########################################

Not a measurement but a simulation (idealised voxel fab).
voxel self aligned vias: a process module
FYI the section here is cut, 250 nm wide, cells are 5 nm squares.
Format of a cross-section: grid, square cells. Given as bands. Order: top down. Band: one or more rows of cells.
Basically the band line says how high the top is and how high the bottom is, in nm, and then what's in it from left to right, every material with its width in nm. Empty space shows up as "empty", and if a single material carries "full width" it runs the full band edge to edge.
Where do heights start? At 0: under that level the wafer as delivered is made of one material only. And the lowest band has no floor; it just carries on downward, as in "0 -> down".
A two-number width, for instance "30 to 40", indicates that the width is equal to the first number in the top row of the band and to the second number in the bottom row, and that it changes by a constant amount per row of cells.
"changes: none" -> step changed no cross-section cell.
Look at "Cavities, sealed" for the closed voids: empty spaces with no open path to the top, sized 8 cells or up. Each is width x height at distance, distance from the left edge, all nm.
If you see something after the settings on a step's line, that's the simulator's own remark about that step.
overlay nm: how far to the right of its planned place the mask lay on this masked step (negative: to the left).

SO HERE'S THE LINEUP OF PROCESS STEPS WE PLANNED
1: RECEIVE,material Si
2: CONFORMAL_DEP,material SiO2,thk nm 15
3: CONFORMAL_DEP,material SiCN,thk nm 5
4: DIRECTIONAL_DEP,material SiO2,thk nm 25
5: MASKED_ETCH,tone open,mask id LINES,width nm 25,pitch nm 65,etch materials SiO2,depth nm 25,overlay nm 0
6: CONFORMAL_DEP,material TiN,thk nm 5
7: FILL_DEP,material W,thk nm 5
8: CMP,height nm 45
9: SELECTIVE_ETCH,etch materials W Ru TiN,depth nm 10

########################################

[WORK ITEM]: Set down every record above exactly as written.

[ANSWER BOX]:
Not a measurement but a simulation (idealised voxel fab).
voxel self aligned vias: a process module
FYI the section here is cut, 250 nm wide, cells are 5 nm squares.
Format of a cross-section: grid, square cells. Given as bands. Order: top down. Band: one or more rows of cells.
Basically the band line says how high the top is and how high the bottom is, in nm, and then what's in it from left to right, every material with its width in nm. Empty space shows up as "empty", and if a single material carries "full width" it runs the full band edge to edge.
Where do heights start? At 0: under that level the wafer as delivered is made of one material only. And the lowest band has no floor; it just carries on downward, as in "0 -> down".
A two-number width, for instance "30 to 40", indicates that the width is equal to the first number in the top row of the band and to the second number in the bottom row, and that it changes by a constant amount per row of cells.
"changes: none" -> step changed no cross-section cell.
Look at "Cavities, sealed" for the closed voids: empty spaces with no open path to the top, sized 8 cells or up. Each is width x height at distance, distance from the left edge, all nm.
If you see something after the settings on a step's line, that's the simulator's own remark about that step.
overlay nm: how far to the right of its planned place the mask lay on this masked step (negative: to the left).

SO HERE'S THE LINEUP OF PROCESS STEPS WE PLANNED
1: RECEIVE,material Si
2: CONFORMAL_DEP,material SiO2,thk nm 15
3: CONFORMAL_DEP,material SiCN,thk nm 5
4: DIRECTIONAL_DEP,material SiO2,thk nm 25
5: MASKED_ETCH,tone open,mask id LINES,width nm 25,pitch nm 65,etch materials SiO2,depth nm 25,overlay nm 0
6: CONFORMAL_DEP,material TiN,thk nm 5
7: FILL_DEP,material W,thk nm 5
8: CMP,height nm 45
9: SELECTIVE_ETCH,etch materials W Ru TiN,depth nm 10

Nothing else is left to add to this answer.